= Required action =
From the first line of the entries below, reproduce everything exactly through the line with "note on this", and nothing more.

= Information given =
● ● ●

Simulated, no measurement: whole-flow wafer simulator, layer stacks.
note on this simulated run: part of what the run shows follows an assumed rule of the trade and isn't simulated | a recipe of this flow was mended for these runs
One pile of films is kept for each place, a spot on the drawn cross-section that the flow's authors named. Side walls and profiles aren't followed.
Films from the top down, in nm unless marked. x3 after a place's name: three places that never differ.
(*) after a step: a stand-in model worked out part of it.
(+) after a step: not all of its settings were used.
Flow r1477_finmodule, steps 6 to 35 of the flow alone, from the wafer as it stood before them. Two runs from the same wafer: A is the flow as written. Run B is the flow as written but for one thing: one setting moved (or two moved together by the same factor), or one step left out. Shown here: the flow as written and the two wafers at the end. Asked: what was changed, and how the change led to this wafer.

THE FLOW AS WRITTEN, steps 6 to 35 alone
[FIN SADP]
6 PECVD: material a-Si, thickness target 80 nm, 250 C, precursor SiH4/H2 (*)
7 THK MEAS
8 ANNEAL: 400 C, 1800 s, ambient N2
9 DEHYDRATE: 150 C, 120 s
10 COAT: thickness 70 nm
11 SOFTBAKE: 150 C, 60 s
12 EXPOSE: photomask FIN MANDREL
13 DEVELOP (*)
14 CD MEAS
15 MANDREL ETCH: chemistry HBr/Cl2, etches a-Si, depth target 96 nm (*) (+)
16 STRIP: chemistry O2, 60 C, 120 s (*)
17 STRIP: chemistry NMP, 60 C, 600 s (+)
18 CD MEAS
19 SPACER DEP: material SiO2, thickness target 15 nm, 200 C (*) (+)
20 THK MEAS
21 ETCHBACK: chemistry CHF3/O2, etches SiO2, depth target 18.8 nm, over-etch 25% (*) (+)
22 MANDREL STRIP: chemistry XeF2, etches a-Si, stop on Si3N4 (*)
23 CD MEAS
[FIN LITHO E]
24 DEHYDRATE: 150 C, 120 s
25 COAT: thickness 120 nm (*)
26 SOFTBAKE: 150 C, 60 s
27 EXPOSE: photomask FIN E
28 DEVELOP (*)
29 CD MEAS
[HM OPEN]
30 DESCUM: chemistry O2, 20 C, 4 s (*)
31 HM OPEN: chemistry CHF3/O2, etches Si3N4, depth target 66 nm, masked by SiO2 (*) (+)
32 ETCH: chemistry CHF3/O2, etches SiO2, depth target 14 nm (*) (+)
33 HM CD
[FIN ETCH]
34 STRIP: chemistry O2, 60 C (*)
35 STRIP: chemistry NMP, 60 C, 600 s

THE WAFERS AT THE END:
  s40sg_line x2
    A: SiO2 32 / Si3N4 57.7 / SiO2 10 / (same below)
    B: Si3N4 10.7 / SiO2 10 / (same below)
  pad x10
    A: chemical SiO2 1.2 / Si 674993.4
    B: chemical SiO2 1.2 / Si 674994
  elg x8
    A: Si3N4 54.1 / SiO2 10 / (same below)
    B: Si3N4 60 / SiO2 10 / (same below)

● ● ●

= Task answer =
Simulated, no measurement: whole-flow wafer simulator, layer stacks.
note on this simulated run: part of what the run shows follows an assumed rule of the trade and isn't simulated | a recipe of this flow was mended for these runs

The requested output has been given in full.